Each record below must be written out again in exactly the same form.

--- START ---

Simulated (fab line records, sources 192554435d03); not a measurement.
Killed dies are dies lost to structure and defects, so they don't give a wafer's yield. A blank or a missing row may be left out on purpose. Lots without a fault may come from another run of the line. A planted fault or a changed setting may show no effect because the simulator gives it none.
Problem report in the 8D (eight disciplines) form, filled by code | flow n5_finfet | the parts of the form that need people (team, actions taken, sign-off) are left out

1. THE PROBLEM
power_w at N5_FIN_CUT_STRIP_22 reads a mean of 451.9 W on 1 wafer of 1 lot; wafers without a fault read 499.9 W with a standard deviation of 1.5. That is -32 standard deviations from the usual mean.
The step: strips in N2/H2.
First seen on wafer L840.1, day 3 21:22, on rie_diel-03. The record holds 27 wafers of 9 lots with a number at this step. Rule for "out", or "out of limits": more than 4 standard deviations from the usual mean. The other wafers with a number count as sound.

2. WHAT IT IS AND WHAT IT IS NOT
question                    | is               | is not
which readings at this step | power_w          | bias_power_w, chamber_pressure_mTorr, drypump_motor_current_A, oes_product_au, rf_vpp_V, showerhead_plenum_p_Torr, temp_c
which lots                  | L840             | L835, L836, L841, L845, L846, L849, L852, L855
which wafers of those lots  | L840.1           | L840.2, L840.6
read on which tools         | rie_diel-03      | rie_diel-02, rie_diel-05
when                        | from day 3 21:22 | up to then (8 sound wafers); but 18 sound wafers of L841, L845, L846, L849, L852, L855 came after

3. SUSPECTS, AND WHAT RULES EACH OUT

--- END ---

Exercise response:
Simulated (fab line records, sources 192554435d03); not a measurement.
Killed dies are dies lost to structure and defects, so they don't give a wafer's yield. A blank or a missing row may be left out on purpose. Lots without a fault may come from another run of the line. A planted fault or a changed setting may show no effect because the simulator gives it none.
Problem report in the 8D (eight disciplines) form, filled by code | flow n5_finfet | the parts of the form that need people (team, actions taken, sign-off) are left out

1. THE PROBLEM
power_w at N5_FIN_CUT_STRIP_22 reads a mean of 451.9 W on 1 wafer of 1 lot; wafers without a fault read 499.9 W with a standard deviation of 1.5. That is -32 standard deviations from the usual mean.
The step: strips in N2/H2.
First seen on wafer L840.1, day 3 21:22, on rie_diel-03. The record holds 27 wafers of 9 lots with a number at this step. Rule for "out", or "out of limits": more than 4 standard deviations from the usual mean. The other wafers with a number count as sound.

2. WHAT IT IS AND WHAT IT IS NOT
question                    | is               | is not
which readings at this step | power_w          | bias_power_w, chamber_pressure_mTorr, drypump_motor_current_A, oes_product_au, rf_vpp_V, showerhead_plenum_p_Torr, temp_c
which lots                  | L840             | L835, L836, L841, L845, L846, L849, L852, L855
which wafers of those lots  | L840.1           | L840.2, L840.6
read on which tools         | rie_diel-03      | rie_diel-02, rie_diel-05
when                        | from day 3 21:22 | up to then (8 sound wafers); but 18 sound wafers of L841, L845, L846, L849, L852, L855 came after

3. SUSPECTS, AND WHAT RULES EACH OUT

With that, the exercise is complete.